| Dataset excerpts |
%%

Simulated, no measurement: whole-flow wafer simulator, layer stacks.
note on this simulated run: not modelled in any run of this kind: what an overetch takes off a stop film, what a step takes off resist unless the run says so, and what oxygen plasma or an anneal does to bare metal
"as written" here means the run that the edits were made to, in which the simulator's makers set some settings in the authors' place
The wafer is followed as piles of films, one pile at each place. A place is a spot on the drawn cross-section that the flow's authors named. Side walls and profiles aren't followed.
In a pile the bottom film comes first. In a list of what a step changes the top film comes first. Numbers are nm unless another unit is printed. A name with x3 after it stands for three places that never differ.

%%

| Assignment |
Every line of the listing above is to be repeated exactly as written.

| Task solution |
Simulated, no measurement: whole-flow wafer simulator, layer stacks.
note on this simulated run: not modelled in any run of this kind: what an overetch takes off a stop film, what a step takes off resist unless the run says so, and what oxygen plasma or an anneal does to bare metal
"as written" here means the run that the edits were made to, in which the simulator's makers set some settings in the authors' place
The wafer is followed as piles of films, one pile at each place. A place is a spot on the drawn cross-section that the flow's authors named. Side walls and profiles aren't followed.
In a pile the bottom film comes first. In a list of what a step changes the top film comes first. Numbers are nm unless another unit is printed. A name with x3 after it stands for three places that never differ.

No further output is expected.